**Data supplied:**
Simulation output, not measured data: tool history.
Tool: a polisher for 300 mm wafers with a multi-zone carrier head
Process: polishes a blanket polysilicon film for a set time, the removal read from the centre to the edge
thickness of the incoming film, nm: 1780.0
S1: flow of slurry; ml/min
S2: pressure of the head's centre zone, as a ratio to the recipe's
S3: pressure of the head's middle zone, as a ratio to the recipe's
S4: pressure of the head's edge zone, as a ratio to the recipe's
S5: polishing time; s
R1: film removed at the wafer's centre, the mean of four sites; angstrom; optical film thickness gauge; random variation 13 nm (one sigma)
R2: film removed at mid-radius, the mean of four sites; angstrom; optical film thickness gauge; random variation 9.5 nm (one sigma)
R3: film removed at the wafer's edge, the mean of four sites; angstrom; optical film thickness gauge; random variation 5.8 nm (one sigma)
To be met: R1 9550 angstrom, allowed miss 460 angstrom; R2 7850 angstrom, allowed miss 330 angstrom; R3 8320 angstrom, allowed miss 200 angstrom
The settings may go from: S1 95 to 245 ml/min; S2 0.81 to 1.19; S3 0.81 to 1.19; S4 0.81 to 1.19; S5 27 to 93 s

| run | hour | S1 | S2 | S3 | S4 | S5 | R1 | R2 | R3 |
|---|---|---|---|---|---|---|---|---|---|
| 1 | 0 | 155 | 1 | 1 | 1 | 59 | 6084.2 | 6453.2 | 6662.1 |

**Work order:** Produce a verbatim copy of each record above.

**Task result:**
Simulation output, not measured data: tool history.
Tool: a polisher for 300 mm wafers with a multi-zone carrier head
Process: polishes a blanket polysilicon film for a set time, the removal read from the centre to the edge
thickness of the incoming film, nm: 1780.0
S1: flow of slurry; ml/min
S2: pressure of the head's centre zone, as a ratio to the recipe's
S3: pressure of the head's middle zone, as a ratio to the recipe's
S4: pressure of the head's edge zone, as a ratio to the recipe's
S5: polishing time; s
R1: film removed at the wafer's centre, the mean of four sites; angstrom; optical film thickness gauge; random variation 13 nm (one sigma)
R2: film removed at mid-radius, the mean of four sites; angstrom; optical film thickness gauge; random variation 9.5 nm (one sigma)
R3: film removed at the wafer's edge, the mean of four sites; angstrom; optical film thickness gauge; random variation 5.8 nm (one sigma)
To be met: R1 9550 angstrom, allowed miss 460 angstrom; R2 7850 angstrom, allowed miss 330 angstrom; R3 8320 angstrom, allowed miss 200 angstrom
The settings may go from: S1 95 to 245 ml/min; S2 0.81 to 1.19; S3 0.81 to 1.19; S4 0.81 to 1.19; S5 27 to 93 s

| run | hour | S1 | S2 | S3 | S4 | S5 | R1 | R2 | R3 |
|---|---|---|---|---|---|---|---|---|---|
| 1 | 0 | 155 | 1 | 1 | 1 | 59 | 6084.2 | 6453.2 | 6662.1 |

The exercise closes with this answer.